ACTION ITEM — Can you quote the records below in full, word for word?

DATA PROVIDED —
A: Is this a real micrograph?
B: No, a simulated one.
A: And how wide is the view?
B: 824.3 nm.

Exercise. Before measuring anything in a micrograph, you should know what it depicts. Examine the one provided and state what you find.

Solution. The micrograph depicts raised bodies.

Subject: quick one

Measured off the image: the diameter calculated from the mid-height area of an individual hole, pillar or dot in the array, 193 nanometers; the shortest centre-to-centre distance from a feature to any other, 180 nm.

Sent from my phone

EXPECTED ANSWER —
A: Is this a real micrograph?
B: No, a simulated one.
A: And how wide is the view?
B: 824.3 nm.

Exercise. Before measuring anything in a micrograph, you should know what it depicts. Examine the one provided and state what you find.

Solution. The micrograph depicts raised bodies.

Subject: quick one

Measured off the image: the diameter calculated from the mid-height area of an individual hole, pillar or dot in the array, 193 nanometers; the shortest centre-to-centre distance from a feature to any other, 180 nm.

Sent from my phone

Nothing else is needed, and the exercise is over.